Work item: Copy out exactly the lines from the start of the data to the line containing "Proc. module: voxel self aligned contacts". Include both.

##### Entries shown

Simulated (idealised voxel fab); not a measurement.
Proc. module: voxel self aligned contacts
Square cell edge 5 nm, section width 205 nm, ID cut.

##########

Exercise answer:
Simulated (idealised voxel fab); not a measurement.
Proc. module: voxel self aligned contacts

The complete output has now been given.